#### Dataset records ####
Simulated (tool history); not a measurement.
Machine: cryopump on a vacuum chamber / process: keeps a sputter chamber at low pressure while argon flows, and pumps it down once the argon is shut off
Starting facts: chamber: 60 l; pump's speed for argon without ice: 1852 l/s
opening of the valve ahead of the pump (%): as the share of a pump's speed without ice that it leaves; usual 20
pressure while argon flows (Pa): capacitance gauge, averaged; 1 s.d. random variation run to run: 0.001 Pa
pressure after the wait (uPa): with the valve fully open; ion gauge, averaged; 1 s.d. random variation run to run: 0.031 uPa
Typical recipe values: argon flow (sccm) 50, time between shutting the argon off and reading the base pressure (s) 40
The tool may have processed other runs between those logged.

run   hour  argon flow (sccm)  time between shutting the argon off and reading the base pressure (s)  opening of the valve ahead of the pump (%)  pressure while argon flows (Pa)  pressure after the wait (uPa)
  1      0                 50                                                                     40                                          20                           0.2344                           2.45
####

→ **Action item**
Everything above from the line with "opening of the valve ahead of the pump (%): as" to the line with "pressure after the wait (uPa): with", both included, must be repeated exactly, and nothing outside that range.

→ **Exercise solution**
opening of the valve ahead of the pump (%): as the share of a pump's speed without ice that it leaves; usual 20
pressure while argon flows (Pa): capacitance gauge, averaged; 1 s.d. random variation run to run: 0.001 Pa
pressure after the wait (uPa): with the valve fully open; ion gauge, averaged; 1 s.d. random variation run to run: 0.031 uPa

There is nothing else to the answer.